## EXTRACTED INFORMATION
--- START ---

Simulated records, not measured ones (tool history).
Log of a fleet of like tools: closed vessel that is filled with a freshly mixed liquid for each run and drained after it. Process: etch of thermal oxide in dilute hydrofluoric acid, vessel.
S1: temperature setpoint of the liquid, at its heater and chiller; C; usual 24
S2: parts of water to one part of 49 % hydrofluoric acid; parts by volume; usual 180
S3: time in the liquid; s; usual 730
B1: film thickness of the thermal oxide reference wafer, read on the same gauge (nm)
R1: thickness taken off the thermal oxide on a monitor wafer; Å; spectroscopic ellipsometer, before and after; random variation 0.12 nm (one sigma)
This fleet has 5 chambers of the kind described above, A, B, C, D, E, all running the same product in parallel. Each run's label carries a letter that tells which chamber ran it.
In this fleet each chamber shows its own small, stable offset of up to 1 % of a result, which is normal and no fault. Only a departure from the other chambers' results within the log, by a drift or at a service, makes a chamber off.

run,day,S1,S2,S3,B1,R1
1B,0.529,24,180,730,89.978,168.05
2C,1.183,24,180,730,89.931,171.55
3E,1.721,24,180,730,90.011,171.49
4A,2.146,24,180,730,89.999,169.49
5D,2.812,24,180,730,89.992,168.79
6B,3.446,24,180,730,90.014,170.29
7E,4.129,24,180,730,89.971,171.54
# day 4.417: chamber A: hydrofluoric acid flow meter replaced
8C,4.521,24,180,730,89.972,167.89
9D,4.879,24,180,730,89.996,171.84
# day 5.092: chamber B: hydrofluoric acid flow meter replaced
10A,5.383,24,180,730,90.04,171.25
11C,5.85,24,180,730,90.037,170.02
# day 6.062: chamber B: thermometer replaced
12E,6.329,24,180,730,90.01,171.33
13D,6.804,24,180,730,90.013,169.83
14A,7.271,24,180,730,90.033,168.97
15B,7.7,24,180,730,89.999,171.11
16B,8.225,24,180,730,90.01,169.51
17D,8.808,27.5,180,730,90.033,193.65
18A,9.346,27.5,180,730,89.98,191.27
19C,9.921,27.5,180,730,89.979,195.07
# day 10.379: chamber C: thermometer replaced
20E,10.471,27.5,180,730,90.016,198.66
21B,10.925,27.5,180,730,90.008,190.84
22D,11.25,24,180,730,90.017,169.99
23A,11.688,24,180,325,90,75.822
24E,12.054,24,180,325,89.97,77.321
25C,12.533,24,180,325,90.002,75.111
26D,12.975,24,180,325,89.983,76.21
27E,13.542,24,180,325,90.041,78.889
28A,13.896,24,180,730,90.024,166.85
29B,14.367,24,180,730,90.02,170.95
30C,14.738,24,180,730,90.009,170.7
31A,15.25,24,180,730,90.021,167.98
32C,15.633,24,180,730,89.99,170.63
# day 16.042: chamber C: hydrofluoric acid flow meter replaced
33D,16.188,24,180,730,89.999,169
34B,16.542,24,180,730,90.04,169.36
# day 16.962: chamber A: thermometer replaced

--- END ---

## REQUIREMENT
Starting at the first line of the data above, please restate word for word every line up to and including the one that holds "S2: parts of", and add nothing else.

## SOLUTION
Simulated records, not measured ones (tool history).
Log of a fleet of like tools: closed vessel that is filled with a freshly mixed liquid for each run and drained after it. Process: etch of thermal oxide in dilute hydrofluoric acid, vessel.
S1: temperature setpoint of the liquid, at its heater and chiller; C; usual 24
S2: parts of water to one part of 49 % hydrofluoric acid; parts by volume; usual 180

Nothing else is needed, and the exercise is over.